==== Dataset content ====

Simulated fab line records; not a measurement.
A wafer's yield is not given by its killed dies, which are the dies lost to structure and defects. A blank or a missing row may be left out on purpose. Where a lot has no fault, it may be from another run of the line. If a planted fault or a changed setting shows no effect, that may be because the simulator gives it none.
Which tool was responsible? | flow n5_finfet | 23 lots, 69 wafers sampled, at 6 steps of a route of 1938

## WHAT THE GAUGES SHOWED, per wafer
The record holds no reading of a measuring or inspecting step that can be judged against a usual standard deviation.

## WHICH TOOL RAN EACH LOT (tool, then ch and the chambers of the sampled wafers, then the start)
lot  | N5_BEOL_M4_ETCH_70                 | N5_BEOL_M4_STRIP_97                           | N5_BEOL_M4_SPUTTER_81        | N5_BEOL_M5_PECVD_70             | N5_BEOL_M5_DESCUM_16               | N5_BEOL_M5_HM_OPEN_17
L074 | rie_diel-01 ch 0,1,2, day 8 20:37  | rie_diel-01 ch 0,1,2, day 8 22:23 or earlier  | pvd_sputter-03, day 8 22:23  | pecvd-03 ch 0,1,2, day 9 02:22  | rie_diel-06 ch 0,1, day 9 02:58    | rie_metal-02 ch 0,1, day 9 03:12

====

*Work instruction*. Output exactly the span of lines beginning at the first line of the records and ending at the line that holds "## WHICH TOOL", inclusive, with no other text.

*Exercise output*.
Simulated fab line records; not a measurement.
A wafer's yield is not given by its killed dies, which are the dies lost to structure and defects. A blank or a missing row may be left out on purpose. Where a lot has no fault, it may be from another run of the line. If a planted fault or a changed setting shows no effect, that may be because the simulator gives it none.
Which tool was responsible? | flow n5_finfet | 23 lots, 69 wafers sampled, at 6 steps of a route of 1938

## WHAT THE GAUGES SHOWED, per wafer
The record holds no reading of a measuring or inspecting step that can be judged against a usual standard deviation.

## WHICH TOOL RAN EACH LOT (tool, then ch and the chambers of the sampled wafers, then the start)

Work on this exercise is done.